========

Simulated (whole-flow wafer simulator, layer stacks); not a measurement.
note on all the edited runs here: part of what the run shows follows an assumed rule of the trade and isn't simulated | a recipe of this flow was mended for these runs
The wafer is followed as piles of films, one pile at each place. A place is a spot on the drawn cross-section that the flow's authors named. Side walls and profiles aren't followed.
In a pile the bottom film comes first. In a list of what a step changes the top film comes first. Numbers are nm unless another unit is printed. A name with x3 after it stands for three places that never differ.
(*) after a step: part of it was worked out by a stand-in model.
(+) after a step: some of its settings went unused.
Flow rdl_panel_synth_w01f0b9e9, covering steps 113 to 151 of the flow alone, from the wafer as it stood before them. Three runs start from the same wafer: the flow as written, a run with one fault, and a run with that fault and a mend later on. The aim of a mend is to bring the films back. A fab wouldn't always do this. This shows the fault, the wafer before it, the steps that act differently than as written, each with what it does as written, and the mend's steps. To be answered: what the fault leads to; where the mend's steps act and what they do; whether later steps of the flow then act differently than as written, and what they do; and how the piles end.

========

Requirement: Copy the listing exactly.

Worked solution:
Simulated (whole-flow wafer simulator, layer stacks); not a measurement.
note on all the edited runs here: part of what the run shows follows an assumed rule of the trade and isn't simulated | a recipe of this flow was mended for these runs
The wafer is followed as piles of films, one pile at each place. A place is a spot on the drawn cross-section that the flow's authors named. Side walls and profiles aren't followed.
In a pile the bottom film comes first. In a list of what a step changes the top film comes first. Numbers are nm unless another unit is printed. A name with x3 after it stands for three places that never differ.
(*) after a step: part of it was worked out by a stand-in model.
(+) after a step: some of its settings went unused.
Flow rdl_panel_synth_w01f0b9e9, covering steps 113 to 151 of the flow alone, from the wafer as it stood before them. Three runs start from the same wafer: the flow as written, a run with one fault, and a run with that fault and a mend later on. The aim of a mend is to bring the films back. A fab wouldn't always do this. This shows the fault, the wafer before it, the steps that act differently than as written, each with what it does as written, and the mend's steps. To be answered: what the fault leads to; where the mend's steps act and what they do; whether later steps of the flow then act differently than as written, and what they do; and how the piles end.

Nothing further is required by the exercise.